+===+
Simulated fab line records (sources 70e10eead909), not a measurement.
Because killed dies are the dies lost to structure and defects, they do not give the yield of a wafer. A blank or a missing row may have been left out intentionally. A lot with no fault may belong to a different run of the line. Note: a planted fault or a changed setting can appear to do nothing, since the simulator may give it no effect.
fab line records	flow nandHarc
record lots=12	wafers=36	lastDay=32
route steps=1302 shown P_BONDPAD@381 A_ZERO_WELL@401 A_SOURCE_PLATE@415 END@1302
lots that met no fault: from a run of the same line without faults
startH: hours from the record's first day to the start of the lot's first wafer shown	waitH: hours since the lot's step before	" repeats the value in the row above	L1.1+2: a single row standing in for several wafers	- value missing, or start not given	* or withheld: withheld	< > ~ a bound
+===+

(Assignment) Nothing in the entries should be skipped. Output them all exactly.

(Exercise response)
Simulated fab line records (sources 70e10eead909), not a measurement.
Because killed dies are the dies lost to structure and defects, they do not give the yield of a wafer. A blank or a missing row may have been left out intentionally. A lot with no fault may belong to a different run of the line. Note: a planted fault or a changed setting can appear to do nothing, since the simulator may give it no effect.
fab line records	flow nandHarc
record lots=12	wafers=36	lastDay=32
route steps=1302 shown P_BONDPAD@381 A_ZERO_WELL@401 A_SOURCE_PLATE@415 END@1302
lots that met no fault: from a run of the same line without faults
startH: hours from the record's first day to the start of the lot's first wafer shown	waitH: hours since the lot's step before	" repeats the value in the row above	L1.1+2: a single row standing in for several wafers	- value missing, or start not given	* or withheld: withheld	< > ~ a bound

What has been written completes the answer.